*WORK ITEM*.
Produce an exact copy of all records below.

*MATERIAL SUPPLIED*.
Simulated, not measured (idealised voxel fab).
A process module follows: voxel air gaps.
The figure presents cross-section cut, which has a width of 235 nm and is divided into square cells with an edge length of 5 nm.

*EXPECTED ANSWER*.
Simulated, not measured (idealised voxel fab).
A process module follows: voxel air gaps.
The figure presents cross-section cut, which has a width of 235 nm and is divided into square cells with an edge length of 5 nm.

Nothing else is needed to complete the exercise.